======== Information shown ========

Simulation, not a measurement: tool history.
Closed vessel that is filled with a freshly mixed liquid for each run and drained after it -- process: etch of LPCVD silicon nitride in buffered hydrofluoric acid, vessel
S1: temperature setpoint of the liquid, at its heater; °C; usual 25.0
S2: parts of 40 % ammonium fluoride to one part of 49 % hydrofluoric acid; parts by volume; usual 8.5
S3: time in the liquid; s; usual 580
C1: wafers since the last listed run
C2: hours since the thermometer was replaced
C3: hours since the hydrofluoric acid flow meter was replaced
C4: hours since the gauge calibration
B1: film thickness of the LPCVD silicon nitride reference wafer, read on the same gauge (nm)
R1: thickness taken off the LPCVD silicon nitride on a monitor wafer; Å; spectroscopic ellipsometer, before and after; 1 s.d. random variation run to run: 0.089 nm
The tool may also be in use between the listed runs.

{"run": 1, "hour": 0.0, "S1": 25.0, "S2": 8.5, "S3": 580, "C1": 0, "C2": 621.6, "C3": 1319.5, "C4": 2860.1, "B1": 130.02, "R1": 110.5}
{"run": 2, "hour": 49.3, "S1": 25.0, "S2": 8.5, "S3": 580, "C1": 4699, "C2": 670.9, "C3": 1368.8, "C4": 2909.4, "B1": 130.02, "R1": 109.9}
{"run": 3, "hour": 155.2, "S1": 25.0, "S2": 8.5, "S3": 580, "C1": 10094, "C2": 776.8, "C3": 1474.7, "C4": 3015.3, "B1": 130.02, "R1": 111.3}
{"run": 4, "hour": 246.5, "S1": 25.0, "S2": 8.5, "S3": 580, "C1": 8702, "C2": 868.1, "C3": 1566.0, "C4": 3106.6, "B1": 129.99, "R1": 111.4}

========

▶ [Exercise]: From the first line of the data above to the line containing "S3: time in the liquid; s; usual 580", repeat everything exactly and add nothing.

▶ [Exercise output]:
Simulation, not a measurement: tool history.
Closed vessel that is filled with a freshly mixed liquid for each run and drained after it -- process: etch of LPCVD silicon nitride in buffered hydrofluoric acid, vessel
S1: temperature setpoint of the liquid, at its heater; °C; usual 25.0
S2: parts of 40 % ammonium fluoride to one part of 49 % hydrofluoric acid; parts by volume; usual 8.5
S3: time in the liquid; s; usual 580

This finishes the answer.